ASSIGNMENT: Will you return, word for word, only the lines from the top of the data below down to and including the one with "P1: via etch"?

'''

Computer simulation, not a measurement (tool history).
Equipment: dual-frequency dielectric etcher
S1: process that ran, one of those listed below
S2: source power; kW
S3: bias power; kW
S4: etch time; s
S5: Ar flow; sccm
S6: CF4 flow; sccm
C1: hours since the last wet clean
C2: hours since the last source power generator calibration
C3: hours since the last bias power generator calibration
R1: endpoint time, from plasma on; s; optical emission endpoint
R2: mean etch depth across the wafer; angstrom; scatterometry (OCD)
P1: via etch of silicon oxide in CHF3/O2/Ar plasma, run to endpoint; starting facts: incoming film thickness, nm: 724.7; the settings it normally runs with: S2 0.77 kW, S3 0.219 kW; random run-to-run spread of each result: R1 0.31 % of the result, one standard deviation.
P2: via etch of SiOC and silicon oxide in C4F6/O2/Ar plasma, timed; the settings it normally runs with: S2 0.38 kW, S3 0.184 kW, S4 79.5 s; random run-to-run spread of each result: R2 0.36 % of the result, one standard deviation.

'''

REPLY:
Computer simulation, not a measurement (tool history).
Equipment: dual-frequency dielectric etcher
S1: process that ran, one of those listed below
S2: source power; kW
S3: bias power; kW
S4: etch time; s
S5: Ar flow; sccm
S6: CF4 flow; sccm
C1: hours since the last wet clean
C2: hours since the last source power generator calibration
C3: hours since the last bias power generator calibration
R1: endpoint time, from plasma on; s; optical emission endpoint
R2: mean etch depth across the wafer; angstrom; scatterometry (OCD)
P1: via etch of silicon oxide in CHF3/O2/Ar plasma, run to endpoint; starting facts: incoming film thickness, nm: 724.7; the settings it normally runs with: S2 0.77 kW, S3 0.219 kW; random run-to-run spread of each result: R1 0.31 % of the result, one standard deviation.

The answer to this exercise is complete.